##########

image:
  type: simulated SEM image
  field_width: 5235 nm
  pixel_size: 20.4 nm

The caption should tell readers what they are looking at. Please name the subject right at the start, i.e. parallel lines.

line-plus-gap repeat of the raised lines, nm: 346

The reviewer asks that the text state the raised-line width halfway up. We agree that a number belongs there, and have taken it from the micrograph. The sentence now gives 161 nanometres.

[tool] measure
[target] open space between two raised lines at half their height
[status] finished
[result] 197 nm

##########

WORK INSTRUCTION:
In full and without changes, give the data above once more.

WRITTEN RESPONSE:
image:
  type: simulated SEM image
  field_width: 5235 nm
  pixel_size: 20.4 nm

The caption should tell readers what they are looking at. Please name the subject right at the start, i.e. parallel lines.

line-plus-gap repeat of the raised lines, nm: 346

The reviewer asks that the text state the raised-line width halfway up. We agree that a number belongs there, and have taken it from the micrograph. The sentence now gives 161 nanometres.

[tool] measure
[target] open space between two raised lines at half their height
[status] finished
[result] 197 nm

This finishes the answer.